Required action - Write the entries out exactly, with the final line being the one containing "It should be".

** Opening Raw data block **

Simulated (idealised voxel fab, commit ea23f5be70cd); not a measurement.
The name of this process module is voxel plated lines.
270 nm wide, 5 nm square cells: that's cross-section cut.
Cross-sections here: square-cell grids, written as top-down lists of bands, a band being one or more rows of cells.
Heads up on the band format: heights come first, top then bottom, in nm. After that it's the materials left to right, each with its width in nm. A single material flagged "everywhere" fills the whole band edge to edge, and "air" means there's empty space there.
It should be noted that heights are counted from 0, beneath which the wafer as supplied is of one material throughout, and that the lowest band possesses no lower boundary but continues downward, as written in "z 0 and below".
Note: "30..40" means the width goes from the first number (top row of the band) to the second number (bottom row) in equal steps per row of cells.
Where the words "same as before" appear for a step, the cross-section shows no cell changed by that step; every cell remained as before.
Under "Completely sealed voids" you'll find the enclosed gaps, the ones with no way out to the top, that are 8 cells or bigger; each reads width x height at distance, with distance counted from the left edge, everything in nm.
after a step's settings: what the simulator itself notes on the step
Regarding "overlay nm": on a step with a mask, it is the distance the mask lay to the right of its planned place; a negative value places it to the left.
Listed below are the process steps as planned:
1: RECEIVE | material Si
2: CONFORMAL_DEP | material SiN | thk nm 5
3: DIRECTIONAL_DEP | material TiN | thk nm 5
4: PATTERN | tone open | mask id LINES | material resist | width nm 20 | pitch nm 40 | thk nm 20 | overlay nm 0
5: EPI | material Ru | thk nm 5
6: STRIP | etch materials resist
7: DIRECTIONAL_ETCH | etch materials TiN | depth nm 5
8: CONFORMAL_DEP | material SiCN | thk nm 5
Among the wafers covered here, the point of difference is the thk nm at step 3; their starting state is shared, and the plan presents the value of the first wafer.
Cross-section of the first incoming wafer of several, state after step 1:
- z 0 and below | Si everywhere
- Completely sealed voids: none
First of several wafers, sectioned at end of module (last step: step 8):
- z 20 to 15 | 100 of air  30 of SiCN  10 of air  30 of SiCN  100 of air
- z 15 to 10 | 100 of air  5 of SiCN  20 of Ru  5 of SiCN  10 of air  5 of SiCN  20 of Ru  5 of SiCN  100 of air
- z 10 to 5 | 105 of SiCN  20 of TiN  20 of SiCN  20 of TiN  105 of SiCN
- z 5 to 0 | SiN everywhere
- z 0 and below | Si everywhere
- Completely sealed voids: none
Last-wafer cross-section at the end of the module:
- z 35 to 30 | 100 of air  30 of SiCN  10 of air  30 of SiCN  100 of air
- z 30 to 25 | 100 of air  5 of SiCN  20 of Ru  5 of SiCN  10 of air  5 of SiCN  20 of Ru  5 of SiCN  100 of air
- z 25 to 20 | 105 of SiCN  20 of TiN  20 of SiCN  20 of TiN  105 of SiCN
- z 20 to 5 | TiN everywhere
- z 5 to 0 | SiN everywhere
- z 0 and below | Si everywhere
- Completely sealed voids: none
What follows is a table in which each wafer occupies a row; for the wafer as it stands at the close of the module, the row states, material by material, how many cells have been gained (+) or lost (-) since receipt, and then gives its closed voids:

** Closing Raw data block **

Task response -
Simulated (idealised voxel fab, commit ea23f5be70cd); not a measurement.
The name of this process module is voxel plated lines.
270 nm wide, 5 nm square cells: that's cross-section cut.
Cross-sections here: square-cell grids, written as top-down lists of bands, a band being one or more rows of cells.
Heads up on the band format: heights come first, top then bottom, in nm. After that it's the materials left to right, each with its width in nm. A single material flagged "everywhere" fills the whole band edge to edge, and "air" means there's empty space there.
It should be noted that heights are counted from 0, beneath which the wafer as supplied is of one material throughout, and that the lowest band possesses no lower boundary but continues downward, as written in "z 0 and below".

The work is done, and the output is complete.